» **GIVEN RECORDS**
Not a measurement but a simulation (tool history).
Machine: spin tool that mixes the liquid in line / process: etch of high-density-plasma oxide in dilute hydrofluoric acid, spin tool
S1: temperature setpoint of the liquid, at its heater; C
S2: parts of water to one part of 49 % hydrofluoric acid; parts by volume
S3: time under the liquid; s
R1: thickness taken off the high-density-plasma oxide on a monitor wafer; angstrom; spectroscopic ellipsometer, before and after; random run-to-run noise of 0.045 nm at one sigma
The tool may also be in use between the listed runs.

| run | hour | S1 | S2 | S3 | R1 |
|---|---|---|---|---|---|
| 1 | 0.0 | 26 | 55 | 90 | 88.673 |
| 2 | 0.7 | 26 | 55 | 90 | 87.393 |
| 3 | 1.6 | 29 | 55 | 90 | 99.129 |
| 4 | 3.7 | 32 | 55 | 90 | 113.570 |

» **REQUIRED ACTION**
Write out the complete listing above, exactly as it reads.

» **EXERCISE SOLUTION**
Not a measurement but a simulation (tool history).
Machine: spin tool that mixes the liquid in line / process: etch of high-density-plasma oxide in dilute hydrofluoric acid, spin tool
S1: temperature setpoint of the liquid, at its heater; C
S2: parts of water to one part of 49 % hydrofluoric acid; parts by volume
S3: time under the liquid; s
R1: thickness taken off the high-density-plasma oxide on a monitor wafer; angstrom; spectroscopic ellipsometer, before and after; random run-to-run noise of 0.045 nm at one sigma
The tool may also be in use between the listed runs.

| run | hour | S1 | S2 | S3 | R1 |
|---|---|---|---|---|---|
| 1 | 0.0 | 26 | 55 | 90 | 88.673 |
| 2 | 0.7 | 26 | 55 | 90 | 87.393 |
| 3 | 1.6 | 29 | 55 | 90 | 99.129 |
| 4 | 3.7 | 32 | 55 | 90 | 113.570 |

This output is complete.